# RECORDED DATA
───

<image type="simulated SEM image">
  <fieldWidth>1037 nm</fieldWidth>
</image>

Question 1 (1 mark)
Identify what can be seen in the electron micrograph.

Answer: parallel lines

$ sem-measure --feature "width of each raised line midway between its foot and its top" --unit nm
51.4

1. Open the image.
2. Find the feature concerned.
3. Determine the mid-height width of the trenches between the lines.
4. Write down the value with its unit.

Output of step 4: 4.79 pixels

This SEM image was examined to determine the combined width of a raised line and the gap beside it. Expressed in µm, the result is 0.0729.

───

# EXERCISE
Extract exactly and only the lines above from the line containing "<fieldWidth>1037 nm</fieldWidth>" through the line containing "Output of step 4: 4.79 pixels", both end lines included.

# RESPONSE AREA
  <fieldWidth>1037 nm</fieldWidth>
</image>

Question 1 (1 mark)
Identify what can be seen in the electron micrograph.

Answer: parallel lines

$ sem-measure --feature "width of each raised line midway between its foot and its top" --unit nm
51.4

1. Open the image.
2. Find the feature concerned.
3. Determine the mid-height width of the trenches between the lines.
4. Write down the value with its unit.

Output of step 4: 4.79 pixels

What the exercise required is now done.